The answer must consist only of the lines from the line with "- 357 nanometers" to the line with "width halfway up", both included, exactly as they stand below.

.....
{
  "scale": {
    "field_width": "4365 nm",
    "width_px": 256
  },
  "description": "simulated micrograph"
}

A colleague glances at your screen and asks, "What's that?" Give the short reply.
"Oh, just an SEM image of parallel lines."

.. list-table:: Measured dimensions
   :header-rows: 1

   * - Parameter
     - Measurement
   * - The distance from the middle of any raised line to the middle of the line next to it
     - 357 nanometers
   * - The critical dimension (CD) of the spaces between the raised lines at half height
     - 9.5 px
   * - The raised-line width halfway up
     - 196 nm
.....

Exercise result:
     - 357 nanometers
   * - The critical dimension (CD) of the spaces between the raised lines at half height
     - 9.5 px
   * - The raised-line width halfway up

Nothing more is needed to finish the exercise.